WORK ITEM
Return every record below exactly as given.

INFORMATION SHOWN
####

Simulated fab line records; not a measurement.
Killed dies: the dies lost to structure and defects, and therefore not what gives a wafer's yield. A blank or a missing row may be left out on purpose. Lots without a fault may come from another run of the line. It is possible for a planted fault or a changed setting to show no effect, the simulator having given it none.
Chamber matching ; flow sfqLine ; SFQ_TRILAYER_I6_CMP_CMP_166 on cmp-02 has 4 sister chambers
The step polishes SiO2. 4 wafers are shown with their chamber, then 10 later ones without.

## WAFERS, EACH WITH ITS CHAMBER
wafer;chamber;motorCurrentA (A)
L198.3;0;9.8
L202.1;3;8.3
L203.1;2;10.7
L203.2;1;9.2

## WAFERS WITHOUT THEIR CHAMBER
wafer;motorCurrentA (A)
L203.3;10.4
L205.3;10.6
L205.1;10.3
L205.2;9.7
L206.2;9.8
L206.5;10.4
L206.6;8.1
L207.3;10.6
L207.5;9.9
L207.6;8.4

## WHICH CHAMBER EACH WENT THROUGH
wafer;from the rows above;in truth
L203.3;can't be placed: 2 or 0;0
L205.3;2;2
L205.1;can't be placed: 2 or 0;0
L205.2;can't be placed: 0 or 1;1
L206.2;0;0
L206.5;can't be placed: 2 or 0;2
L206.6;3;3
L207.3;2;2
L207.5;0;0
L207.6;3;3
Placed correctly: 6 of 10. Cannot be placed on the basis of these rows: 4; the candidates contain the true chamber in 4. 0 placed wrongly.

####

EXERCISE SOLUTION
Simulated fab line records; not a measurement.
Killed dies: the dies lost to structure and defects, and therefore not what gives a wafer's yield. A blank or a missing row may be left out on purpose. Lots without a fault may come from another run of the line. It is possible for a planted fault or a changed setting to show no effect, the simulator having given it none.
Chamber matching ; flow sfqLine ; SFQ_TRILAYER_I6_CMP_CMP_166 on cmp-02 has 4 sister chambers
The step polishes SiO2. 4 wafers are shown with their chamber, then 10 later ones without.

## WAFERS, EACH WITH ITS CHAMBER
wafer;chamber;motorCurrentA (A)
L198.3;0;9.8
L202.1;3;8.3
L203.1;2;10.7
L203.2;1;9.2

## WAFERS WITHOUT THEIR CHAMBER
wafer;motorCurrentA (A)
L203.3;10.4
L205.3;10.6
L205.1;10.3
L205.2;9.7
L206.2;9.8
L206.5;10.4
L206.6;8.1
L207.3;10.6
L207.5;9.9
L207.6;8.4

## WHICH CHAMBER EACH WENT THROUGH
wafer;from the rows above;in truth
L203.3;can't be placed: 2 or 0;0
L205.3;2;2
L205.1;can't be placed: 2 or 0;0
L205.2;can't be placed: 0 or 1;1
L206.2;0;0
L206.5;can't be placed: 2 or 0;2
L206.6;3;3
L207.3;2;2
L207.5;0;0
L207.6;3;3
Placed correctly: 6 of 10. Cannot be placed on the basis of these rows: 4; the candidates contain the true chamber in 4. 0 placed wrongly.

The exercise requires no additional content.